══ SOURCE DATA ══

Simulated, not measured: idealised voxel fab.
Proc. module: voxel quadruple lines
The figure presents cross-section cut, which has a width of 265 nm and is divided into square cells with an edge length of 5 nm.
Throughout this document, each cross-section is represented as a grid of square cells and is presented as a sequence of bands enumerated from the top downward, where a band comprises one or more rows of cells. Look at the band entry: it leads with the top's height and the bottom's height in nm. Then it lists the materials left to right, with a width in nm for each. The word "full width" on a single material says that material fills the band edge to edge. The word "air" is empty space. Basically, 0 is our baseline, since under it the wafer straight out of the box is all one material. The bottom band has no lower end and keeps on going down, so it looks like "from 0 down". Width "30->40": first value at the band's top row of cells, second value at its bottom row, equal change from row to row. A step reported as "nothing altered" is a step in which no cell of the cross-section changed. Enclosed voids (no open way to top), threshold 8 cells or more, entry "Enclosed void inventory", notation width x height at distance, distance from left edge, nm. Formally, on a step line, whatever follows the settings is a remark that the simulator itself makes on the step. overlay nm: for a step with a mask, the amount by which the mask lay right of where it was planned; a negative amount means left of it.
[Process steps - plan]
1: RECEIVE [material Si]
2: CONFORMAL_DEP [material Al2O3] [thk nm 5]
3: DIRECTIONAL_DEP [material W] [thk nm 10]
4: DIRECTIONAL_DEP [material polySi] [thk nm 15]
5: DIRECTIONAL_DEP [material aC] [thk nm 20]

═══

REQUIREMENT.
Reproduce exactly the stretch of the material above that starts at the line with "3: DIRECTIONAL_DEP [material W] [thk nm 10]" and ends at the line with "4: DIRECTIONAL_DEP [material", both included, and nothing else.

RESPONSE.
3: DIRECTIONAL_DEP [material W] [thk nm 10]
4: DIRECTIONAL_DEP [material polySi] [thk nm 15]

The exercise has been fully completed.